**Work order:** In the listing below, print exactly the lines between the line holding "11A,90.2,395,43.6,13.9,42.837,431.08" and the line holding "17C,150,395,37.9,13.9,42.749,415.1", inclusive, and no more.

**Material shown:**
+ + + +

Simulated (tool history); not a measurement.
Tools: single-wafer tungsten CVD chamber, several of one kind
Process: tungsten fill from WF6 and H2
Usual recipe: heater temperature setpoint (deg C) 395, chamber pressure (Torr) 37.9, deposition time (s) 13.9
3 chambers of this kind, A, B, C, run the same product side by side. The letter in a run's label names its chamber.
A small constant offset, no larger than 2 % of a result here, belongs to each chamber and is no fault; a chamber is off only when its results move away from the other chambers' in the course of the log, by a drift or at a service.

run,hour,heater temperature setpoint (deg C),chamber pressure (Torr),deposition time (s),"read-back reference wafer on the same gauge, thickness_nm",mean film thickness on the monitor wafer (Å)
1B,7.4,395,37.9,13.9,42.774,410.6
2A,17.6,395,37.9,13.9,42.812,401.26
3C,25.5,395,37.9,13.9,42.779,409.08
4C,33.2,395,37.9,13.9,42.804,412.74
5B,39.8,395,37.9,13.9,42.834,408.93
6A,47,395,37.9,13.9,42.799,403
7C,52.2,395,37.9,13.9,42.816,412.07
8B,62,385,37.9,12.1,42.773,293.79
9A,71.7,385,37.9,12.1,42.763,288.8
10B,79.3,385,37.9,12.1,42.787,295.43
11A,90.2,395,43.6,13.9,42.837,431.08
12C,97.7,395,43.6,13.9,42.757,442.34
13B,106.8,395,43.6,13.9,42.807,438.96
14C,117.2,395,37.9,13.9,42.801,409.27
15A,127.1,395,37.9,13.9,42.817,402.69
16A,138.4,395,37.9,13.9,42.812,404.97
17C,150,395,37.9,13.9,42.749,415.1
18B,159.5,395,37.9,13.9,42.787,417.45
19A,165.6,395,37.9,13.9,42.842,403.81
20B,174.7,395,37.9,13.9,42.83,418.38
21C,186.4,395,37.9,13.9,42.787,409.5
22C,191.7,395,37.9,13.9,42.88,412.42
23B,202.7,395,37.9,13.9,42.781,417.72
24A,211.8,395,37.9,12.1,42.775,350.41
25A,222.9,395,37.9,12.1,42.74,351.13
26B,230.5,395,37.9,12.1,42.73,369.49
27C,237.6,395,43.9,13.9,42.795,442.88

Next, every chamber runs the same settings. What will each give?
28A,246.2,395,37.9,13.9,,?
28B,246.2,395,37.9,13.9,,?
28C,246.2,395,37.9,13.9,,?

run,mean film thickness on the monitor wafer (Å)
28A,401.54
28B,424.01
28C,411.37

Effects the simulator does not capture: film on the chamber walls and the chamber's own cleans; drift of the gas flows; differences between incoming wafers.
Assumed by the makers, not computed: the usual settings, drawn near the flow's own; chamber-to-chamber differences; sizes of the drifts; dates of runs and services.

+ + + +

**Answer section:**
11A,90.2,395,43.6,13.9,42.837,431.08
12C,97.7,395,43.6,13.9,42.757,442.34
13B,106.8,395,43.6,13.9,42.807,438.96
14C,117.2,395,37.9,13.9,42.801,409.27
15A,127.1,395,37.9,13.9,42.817,402.69
16A,138.4,395,37.9,13.9,42.812,404.97
17C,150,395,37.9,13.9,42.749,415.1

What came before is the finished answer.